*** Block opens ***
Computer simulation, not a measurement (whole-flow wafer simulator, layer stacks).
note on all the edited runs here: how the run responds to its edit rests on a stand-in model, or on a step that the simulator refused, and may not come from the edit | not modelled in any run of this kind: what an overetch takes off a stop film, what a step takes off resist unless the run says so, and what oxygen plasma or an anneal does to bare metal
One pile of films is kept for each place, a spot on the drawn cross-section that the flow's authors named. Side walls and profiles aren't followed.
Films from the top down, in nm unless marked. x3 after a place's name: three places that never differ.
*** Block closes ***

**WORK REQUEST:** Give back every entry above, complete and exact.

**TASK SOLUTION:**
Computer simulation, not a measurement (whole-flow wafer simulator, layer stacks).
note on all the edited runs here: how the run responds to its edit rests on a stand-in model, or on a step that the simulator refused, and may not come from the edit | not modelled in any run of this kind: what an overetch takes off a stop film, what a step takes off resist unless the run says so, and what oxygen plasma or an anneal does to bare metal
One pile of films is kept for each place, a spot on the drawn cross-section that the flow's authors named. Side walls and profiles aren't followed.
Films from the top down, in nm unless marked. x3 after a place's name: three places that never differ.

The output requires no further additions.